Assigned task
Please write out, exactly, every line of the listing from its first line through the one that includes "mid-height width of".

Data for review
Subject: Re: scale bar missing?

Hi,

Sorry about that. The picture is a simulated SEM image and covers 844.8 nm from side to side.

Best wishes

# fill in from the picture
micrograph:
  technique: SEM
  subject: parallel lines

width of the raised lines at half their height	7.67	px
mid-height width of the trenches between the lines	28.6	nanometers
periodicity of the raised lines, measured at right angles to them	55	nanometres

Written response
Subject: Re: scale bar missing?

Hi,

Sorry about that. The picture is a simulated SEM image and covers 844.8 nm from side to side.

Best wishes

# fill in from the picture
micrograph:
  technique: SEM
  subject: parallel lines

width of the raised lines at half their height	7.67	px
mid-height width of the trenches between the lines	28.6	nanometers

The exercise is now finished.